================

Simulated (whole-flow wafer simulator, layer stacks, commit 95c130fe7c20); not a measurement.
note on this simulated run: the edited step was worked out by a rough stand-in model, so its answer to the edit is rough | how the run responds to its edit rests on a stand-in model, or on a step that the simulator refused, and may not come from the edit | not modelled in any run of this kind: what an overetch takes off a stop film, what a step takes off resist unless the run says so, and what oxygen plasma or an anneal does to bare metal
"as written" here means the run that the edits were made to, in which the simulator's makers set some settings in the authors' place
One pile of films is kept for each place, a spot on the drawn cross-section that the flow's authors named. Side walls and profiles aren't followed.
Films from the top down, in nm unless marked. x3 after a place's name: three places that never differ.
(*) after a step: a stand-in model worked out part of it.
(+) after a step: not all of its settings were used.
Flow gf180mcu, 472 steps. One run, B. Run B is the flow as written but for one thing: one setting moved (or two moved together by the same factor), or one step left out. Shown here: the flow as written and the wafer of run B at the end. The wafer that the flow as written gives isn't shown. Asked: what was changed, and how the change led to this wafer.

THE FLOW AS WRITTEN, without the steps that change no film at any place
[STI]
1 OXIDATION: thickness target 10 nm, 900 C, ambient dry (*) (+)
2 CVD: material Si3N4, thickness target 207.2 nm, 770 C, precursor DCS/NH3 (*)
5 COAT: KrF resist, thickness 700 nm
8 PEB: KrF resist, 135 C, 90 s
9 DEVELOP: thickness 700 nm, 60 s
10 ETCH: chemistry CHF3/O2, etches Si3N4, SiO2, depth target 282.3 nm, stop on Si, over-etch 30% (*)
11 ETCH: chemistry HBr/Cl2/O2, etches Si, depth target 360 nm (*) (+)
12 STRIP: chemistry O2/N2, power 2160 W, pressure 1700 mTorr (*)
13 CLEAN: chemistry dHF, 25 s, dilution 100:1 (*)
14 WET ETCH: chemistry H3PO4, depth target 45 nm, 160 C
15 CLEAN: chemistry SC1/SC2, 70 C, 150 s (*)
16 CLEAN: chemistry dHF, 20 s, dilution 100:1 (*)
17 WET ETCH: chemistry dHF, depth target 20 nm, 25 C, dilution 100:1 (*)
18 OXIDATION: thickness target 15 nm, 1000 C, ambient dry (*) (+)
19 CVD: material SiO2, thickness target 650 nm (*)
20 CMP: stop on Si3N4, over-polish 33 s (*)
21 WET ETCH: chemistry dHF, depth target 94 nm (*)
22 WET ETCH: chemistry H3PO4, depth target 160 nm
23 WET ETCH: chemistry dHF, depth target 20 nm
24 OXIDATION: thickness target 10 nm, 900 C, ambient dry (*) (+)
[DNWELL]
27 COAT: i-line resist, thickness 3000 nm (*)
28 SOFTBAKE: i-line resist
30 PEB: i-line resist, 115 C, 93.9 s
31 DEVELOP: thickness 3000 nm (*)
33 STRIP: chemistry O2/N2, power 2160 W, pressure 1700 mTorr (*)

================

Required action:
Please give an exact copy of the lines above, beginning with the line containing "21 WET ETCH: chemistry" and running through the line containing "31 DEVELOP: thickness 3000 nm (*)", and of no other lines.

Written answer:
21 WET ETCH: chemistry dHF, depth target 94 nm (*)
22 WET ETCH: chemistry H3PO4, depth target 160 nm
23 WET ETCH: chemistry dHF, depth target 20 nm
24 OXIDATION: thickness target 10 nm, 900 C, ambient dry (*) (+)
[DNWELL]
27 COAT: i-line resist, thickness 3000 nm (*)
28 SOFTBAKE: i-line resist
30 PEB: i-line resist, 115 C, 93.9 s
31 DEVELOP: thickness 3000 nm (*)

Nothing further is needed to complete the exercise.